WORK TASK: Return every entry in full, with no alterations.

BEGIN

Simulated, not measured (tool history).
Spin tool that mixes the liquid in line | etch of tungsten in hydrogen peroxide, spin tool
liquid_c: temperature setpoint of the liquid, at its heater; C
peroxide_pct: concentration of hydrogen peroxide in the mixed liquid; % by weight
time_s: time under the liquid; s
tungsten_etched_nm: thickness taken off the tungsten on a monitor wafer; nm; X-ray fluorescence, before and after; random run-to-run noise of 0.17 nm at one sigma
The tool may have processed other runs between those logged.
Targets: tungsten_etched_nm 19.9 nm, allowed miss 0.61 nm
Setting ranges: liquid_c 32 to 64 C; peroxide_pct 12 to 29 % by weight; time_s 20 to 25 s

END

EXERCISE ANSWER:
Simulated, not measured (tool history).
Spin tool that mixes the liquid in line | etch of tungsten in hydrogen peroxide, spin tool
liquid_c: temperature setpoint of the liquid, at its heater; C
peroxide_pct: concentration of hydrogen peroxide in the mixed liquid; % by weight
time_s: time under the liquid; s
tungsten_etched_nm: thickness taken off the tungsten on a monitor wafer; nm; X-ray fluorescence, before and after; random run-to-run noise of 0.17 nm at one sigma
The tool may have processed other runs between those logged.
Targets: tungsten_etched_nm 19.9 nm, allowed miss 0.61 nm
Setting ranges: liquid_c 32 to 64 C; peroxide_pct 12 to 29 % by weight; time_s 20 to 25 s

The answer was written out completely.